===== SOURCE MATERIAL

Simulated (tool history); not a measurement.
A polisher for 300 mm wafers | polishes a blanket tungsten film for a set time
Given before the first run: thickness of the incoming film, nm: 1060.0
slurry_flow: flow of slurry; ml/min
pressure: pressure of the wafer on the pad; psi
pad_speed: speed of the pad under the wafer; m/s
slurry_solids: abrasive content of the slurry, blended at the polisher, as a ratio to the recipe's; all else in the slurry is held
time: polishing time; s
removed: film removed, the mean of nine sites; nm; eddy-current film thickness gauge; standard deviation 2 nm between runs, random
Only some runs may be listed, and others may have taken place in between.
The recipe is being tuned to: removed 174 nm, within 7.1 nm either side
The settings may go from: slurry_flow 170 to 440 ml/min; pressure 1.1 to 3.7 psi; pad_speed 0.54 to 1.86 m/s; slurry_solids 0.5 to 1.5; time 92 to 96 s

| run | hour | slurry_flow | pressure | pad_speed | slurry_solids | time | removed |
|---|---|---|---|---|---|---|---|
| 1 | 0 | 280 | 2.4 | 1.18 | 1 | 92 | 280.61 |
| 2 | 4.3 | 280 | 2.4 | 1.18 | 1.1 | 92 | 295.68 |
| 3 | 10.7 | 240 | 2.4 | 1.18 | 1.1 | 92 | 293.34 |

==========

Your answer must be the complete listing, reproduced exactly.

YOUR SOLUTION –
Simulated (tool history); not a measurement.
A polisher for 300 mm wafers | polishes a blanket tungsten film for a set time
Given before the first run: thickness of the incoming film, nm: 1060.0
slurry_flow: flow of slurry; ml/min
pressure: pressure of the wafer on the pad; psi
pad_speed: speed of the pad under the wafer; m/s
slurry_solids: abrasive content of the slurry, blended at the polisher, as a ratio to the recipe's; all else in the slurry is held
time: polishing time; s
removed: film removed, the mean of nine sites; nm; eddy-current film thickness gauge; standard deviation 2 nm between runs, random
Only some runs may be listed, and others may have taken place in between.
The recipe is being tuned to: removed 174 nm, within 7.1 nm either side
The settings may go from: slurry_flow 170 to 440 ml/min; pressure 1.1 to 3.7 psi; pad_speed 0.54 to 1.86 m/s; slurry_solids 0.5 to 1.5; time 92 to 96 s

| run | hour | slurry_flow | pressure | pad_speed | slurry_solids | time | removed |
|---|---|---|---|---|---|---|---|
| 1 | 0 | 280 | 2.4 | 1.18 | 1 | 92 | 280.61 |
| 2 | 4.3 | 280 | 2.4 | 1.18 | 1.1 | 92 | 295.68 |
| 3 | 10.7 | 240 | 2.4 | 1.18 | 1.1 | 92 | 293.34 |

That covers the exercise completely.